Brief: From the data below, return the exact lines starting at the line containing "Given before the" and ending at the line containing "S2: chuck temperature; K; usual 298.15", both included, and nothing else.

Dataset records:
- - - - - - -

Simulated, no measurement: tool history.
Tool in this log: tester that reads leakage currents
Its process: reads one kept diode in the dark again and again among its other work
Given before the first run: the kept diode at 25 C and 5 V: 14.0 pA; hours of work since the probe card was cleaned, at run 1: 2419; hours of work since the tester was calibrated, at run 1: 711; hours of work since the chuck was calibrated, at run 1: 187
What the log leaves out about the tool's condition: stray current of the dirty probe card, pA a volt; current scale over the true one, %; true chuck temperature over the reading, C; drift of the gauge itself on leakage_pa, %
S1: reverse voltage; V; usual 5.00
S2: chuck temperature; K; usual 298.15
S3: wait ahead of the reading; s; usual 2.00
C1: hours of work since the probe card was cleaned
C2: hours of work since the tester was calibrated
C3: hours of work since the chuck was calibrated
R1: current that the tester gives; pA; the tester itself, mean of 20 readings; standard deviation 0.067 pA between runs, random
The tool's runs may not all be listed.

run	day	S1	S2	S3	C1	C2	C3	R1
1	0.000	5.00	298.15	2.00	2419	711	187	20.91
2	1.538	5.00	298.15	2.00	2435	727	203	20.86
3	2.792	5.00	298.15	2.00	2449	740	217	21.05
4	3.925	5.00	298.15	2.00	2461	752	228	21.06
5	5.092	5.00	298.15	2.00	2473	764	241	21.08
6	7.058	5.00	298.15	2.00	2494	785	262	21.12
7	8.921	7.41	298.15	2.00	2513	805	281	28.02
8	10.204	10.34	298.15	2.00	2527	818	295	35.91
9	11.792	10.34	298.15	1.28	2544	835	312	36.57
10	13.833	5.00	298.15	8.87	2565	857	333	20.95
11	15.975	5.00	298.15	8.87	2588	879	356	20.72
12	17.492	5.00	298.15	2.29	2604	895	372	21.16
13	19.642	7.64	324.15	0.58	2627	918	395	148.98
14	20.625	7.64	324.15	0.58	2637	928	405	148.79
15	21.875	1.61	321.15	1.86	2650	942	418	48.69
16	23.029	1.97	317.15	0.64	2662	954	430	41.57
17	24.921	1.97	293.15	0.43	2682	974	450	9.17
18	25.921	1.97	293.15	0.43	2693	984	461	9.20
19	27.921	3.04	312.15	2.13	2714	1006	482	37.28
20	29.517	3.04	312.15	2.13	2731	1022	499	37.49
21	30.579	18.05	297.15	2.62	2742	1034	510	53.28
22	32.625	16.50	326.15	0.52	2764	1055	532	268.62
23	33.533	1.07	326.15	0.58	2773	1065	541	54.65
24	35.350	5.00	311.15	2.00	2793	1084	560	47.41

- - - - - - -

Your solution:
Given before the first run: the kept diode at 25 C and 5 V: 14.0 pA; hours of work since the probe card was cleaned, at run 1: 2419; hours of work since the tester was calibrated, at run 1: 711; hours of work since the chuck was calibrated, at run 1: 187
What the log leaves out about the tool's condition: stray current of the dirty probe card, pA a volt; current scale over the true one, %; true chuck temperature over the reading, C; drift of the gauge itself on leakage_pa, %
S1: reverse voltage; V; usual 5.00
S2: chuck temperature; K; usual 298.15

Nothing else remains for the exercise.